§ WORK INSTRUCTION:
Return the records that follow, matching each one exactly.

§ DATA FOR ANALYSIS:
▼
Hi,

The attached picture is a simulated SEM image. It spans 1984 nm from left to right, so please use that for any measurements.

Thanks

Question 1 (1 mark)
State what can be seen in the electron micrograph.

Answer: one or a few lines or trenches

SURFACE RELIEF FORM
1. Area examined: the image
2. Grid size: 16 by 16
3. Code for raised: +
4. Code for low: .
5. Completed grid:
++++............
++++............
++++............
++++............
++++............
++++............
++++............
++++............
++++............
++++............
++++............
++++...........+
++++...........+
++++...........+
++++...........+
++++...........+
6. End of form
▲

§ TASK RESULT:
Hi,

The attached picture is a simulated SEM image. It spans 1984 nm from left to right, so please use that for any measurements.

Thanks

Question 1 (1 mark)
State what can be seen in the electron micrograph.

Answer: one or a few lines or trenches

SURFACE RELIEF FORM
1. Area examined: the image
2. Grid size: 16 by 16
3. Code for raised: +
4. Code for low: .
5. Completed grid:
++++............
++++............
++++............
++++............
++++............
++++............
++++............
++++............
++++............
++++............
++++............
++++...........+
++++...........+
++++...........+
++++...........+
++++...........+
6. End of form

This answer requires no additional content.